_ASSIGNED TASK_. Here the requirement is to repeat every record exactly, in full.

##### GIVEN ENTRIES

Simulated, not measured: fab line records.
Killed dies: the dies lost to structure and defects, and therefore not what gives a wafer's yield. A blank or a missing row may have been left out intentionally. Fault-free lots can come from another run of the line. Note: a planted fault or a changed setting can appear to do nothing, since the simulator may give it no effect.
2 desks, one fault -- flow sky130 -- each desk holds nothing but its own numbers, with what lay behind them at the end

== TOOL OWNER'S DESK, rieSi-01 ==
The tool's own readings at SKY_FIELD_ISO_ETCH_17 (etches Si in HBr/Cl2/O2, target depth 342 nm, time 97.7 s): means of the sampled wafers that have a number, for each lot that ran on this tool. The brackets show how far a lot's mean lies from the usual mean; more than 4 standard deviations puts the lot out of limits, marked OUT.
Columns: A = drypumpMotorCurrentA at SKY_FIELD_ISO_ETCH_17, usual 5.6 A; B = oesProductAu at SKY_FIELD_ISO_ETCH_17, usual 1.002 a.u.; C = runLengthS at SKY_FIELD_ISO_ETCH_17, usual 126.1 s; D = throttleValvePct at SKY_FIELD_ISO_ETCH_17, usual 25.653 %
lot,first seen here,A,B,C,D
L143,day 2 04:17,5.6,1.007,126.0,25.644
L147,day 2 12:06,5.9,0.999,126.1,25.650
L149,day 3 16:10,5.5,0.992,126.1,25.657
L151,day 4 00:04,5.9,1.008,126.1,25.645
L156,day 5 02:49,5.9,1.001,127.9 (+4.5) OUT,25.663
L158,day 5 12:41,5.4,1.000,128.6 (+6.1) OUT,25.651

##########

_WRITTEN SOLUTION_.
Simulated, not measured: fab line records.
Killed dies: the dies lost to structure and defects, and therefore not what gives a wafer's yield. A blank or a missing row may have been left out intentionally. Fault-free lots can come from another run of the line. Note: a planted fault or a changed setting can appear to do nothing, since the simulator may give it no effect.
2 desks, one fault -- flow sky130 -- each desk holds nothing but its own numbers, with what lay behind them at the end

== TOOL OWNER'S DESK, rieSi-01 ==
The tool's own readings at SKY_FIELD_ISO_ETCH_17 (etches Si in HBr/Cl2/O2, target depth 342 nm, time 97.7 s): means of the sampled wafers that have a number, for each lot that ran on this tool. The brackets show how far a lot's mean lies from the usual mean; more than 4 standard deviations puts the lot out of limits, marked OUT.
Columns: A = drypumpMotorCurrentA at SKY_FIELD_ISO_ETCH_17, usual 5.6 A; B = oesProductAu at SKY_FIELD_ISO_ETCH_17, usual 1.002 a.u.; C = runLengthS at SKY_FIELD_ISO_ETCH_17, usual 126.1 s; D = throttleValvePct at SKY_FIELD_ISO_ETCH_17, usual 25.653 %
lot,first seen here,A,B,C,D
L143,day 2 04:17,5.6,1.007,126.0,25.644
L147,day 2 12:06,5.9,0.999,126.1,25.650
L149,day 3 16:10,5.5,0.992,126.1,25.657
L151,day 4 00:04,5.9,1.008,126.1,25.645
L156,day 5 02:49,5.9,1.001,127.9 (+4.5) OUT,25.663
L158,day 5 12:41,5.4,1.000,128.6 (+6.1) OUT,25.651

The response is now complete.